BEGIN Data listing

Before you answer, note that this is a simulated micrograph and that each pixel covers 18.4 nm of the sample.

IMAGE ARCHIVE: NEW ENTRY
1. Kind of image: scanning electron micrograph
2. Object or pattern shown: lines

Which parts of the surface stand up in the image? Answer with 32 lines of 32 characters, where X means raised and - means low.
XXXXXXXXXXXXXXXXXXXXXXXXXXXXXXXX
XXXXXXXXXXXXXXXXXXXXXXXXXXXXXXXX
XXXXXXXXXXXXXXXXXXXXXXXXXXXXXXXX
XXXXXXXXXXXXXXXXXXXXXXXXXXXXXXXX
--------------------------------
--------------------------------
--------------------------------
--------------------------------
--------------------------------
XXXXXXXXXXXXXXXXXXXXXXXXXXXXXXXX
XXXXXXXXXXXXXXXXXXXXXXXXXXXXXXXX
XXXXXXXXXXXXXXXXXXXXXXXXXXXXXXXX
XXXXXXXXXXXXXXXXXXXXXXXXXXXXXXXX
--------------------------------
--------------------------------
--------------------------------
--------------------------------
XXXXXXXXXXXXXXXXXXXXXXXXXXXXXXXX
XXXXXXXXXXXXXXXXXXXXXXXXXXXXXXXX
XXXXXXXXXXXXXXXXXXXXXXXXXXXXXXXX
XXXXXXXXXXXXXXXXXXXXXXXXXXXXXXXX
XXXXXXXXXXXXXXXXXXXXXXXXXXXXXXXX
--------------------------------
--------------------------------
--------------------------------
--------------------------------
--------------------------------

END Data listing

**Assignment**
Everything from the first line of the records above through the line containing "2. Object or pattern shown: lines" should be restated word for word; leave out all other lines.

**Reply**
Before you answer, note that this is a simulated micrograph and that each pixel covers 18.4 nm of the sample.

IMAGE ARCHIVE: NEW ENTRY
1. Kind of image: scanning electron micrograph
2. Object or pattern shown: lines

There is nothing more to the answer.